SUPPLIED MATERIAL:
※

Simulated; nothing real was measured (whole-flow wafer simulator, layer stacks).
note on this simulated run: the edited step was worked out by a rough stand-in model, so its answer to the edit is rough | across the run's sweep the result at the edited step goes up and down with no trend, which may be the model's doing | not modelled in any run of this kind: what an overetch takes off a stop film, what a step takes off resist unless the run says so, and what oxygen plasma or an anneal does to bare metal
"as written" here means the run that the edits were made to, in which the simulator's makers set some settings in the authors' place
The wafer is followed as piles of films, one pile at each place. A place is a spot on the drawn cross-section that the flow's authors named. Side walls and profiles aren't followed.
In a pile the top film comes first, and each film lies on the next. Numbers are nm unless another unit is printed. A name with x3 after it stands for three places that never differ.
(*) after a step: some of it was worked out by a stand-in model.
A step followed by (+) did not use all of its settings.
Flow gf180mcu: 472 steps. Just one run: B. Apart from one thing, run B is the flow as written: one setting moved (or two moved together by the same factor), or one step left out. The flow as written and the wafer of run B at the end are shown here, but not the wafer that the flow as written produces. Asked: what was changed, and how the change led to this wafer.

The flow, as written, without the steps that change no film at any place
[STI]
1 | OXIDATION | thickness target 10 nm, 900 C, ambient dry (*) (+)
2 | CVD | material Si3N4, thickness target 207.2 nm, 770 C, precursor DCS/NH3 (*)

※

EXERCISE:
Copy out the range of lines above starting at the line with "The flow, as" and ending at the line with "1 | OXIDATION", exactly and including both.

ANSWER AREA:
The flow, as written, without the steps that change no film at any place
[STI]
1 | OXIDATION | thickness target 10 nm, 900 C, ambient dry (*) (+)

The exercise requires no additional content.